ACTION ITEM: Please write out each entry exactly as it appears.

DATA EXCERPTS: Begin

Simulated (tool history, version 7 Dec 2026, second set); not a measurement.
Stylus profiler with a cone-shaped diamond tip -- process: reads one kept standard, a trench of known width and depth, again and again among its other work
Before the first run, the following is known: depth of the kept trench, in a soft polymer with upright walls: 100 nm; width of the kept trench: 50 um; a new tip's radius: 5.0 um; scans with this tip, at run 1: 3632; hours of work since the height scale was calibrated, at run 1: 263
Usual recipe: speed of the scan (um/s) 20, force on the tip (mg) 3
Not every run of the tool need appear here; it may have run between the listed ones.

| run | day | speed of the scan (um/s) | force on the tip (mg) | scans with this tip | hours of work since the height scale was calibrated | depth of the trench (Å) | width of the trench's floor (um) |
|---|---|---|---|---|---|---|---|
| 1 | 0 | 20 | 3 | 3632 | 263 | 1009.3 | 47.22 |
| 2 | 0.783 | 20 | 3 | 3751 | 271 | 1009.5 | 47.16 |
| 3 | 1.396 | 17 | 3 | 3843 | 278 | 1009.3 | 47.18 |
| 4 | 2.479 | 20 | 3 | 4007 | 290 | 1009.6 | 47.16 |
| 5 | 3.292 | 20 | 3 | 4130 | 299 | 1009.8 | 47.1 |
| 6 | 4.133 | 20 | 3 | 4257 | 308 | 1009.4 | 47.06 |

DATA EXCERPTS: End

YOUR SOLUTION:
Simulated (tool history, version 7 Dec 2026, second set); not a measurement.
Stylus profiler with a cone-shaped diamond tip -- process: reads one kept standard, a trench of known width and depth, again and again among its other work
Before the first run, the following is known: depth of the kept trench, in a soft polymer with upright walls: 100 nm; width of the kept trench: 50 um; a new tip's radius: 5.0 um; scans with this tip, at run 1: 3632; hours of work since the height scale was calibrated, at run 1: 263
Usual recipe: speed of the scan (um/s) 20, force on the tip (mg) 3
Not every run of the tool need appear here; it may have run between the listed ones.

| run | day | speed of the scan (um/s) | force on the tip (mg) | scans with this tip | hours of work since the height scale was calibrated | depth of the trench (Å) | width of the trench's floor (um) |
|---|---|---|---|---|---|---|---|
| 1 | 0 | 20 | 3 | 3632 | 263 | 1009.3 | 47.22 |
| 2 | 0.783 | 20 | 3 | 3751 | 271 | 1009.5 | 47.16 |
| 3 | 1.396 | 17 | 3 | 3843 | 278 | 1009.3 | 47.18 |
| 4 | 2.479 | 20 | 3 | 4007 | 290 | 1009.6 | 47.16 |
| 5 | 3.292 | 20 | 3 | 4130 | 299 | 1009.8 | 47.1 |
| 6 | 4.133 | 20 | 3 | 4257 | 308 | 1009.4 | 47.06 |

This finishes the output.